EXERCISE =
Return every entry below without altering a word.

##### DATASET ENTRIES #####

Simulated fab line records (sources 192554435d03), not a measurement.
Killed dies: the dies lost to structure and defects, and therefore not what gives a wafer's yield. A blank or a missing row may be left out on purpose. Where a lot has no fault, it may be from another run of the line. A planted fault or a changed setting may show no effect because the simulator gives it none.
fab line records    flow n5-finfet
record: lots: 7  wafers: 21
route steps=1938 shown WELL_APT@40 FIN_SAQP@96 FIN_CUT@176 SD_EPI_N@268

#####

TASK RESULT =
Simulated fab line records (sources 192554435d03), not a measurement.
Killed dies: the dies lost to structure and defects, and therefore not what gives a wafer's yield. A blank or a missing row may be left out on purpose. Where a lot has no fault, it may be from another run of the line. A planted fault or a changed setting may show no effect because the simulator gives it none.
fab line records    flow n5-finfet
record: lots: 7  wafers: 21
route steps=1938 shown WELL_APT@40 FIN_SAQP@96 FIN_CUT@176 SD_EPI_N@268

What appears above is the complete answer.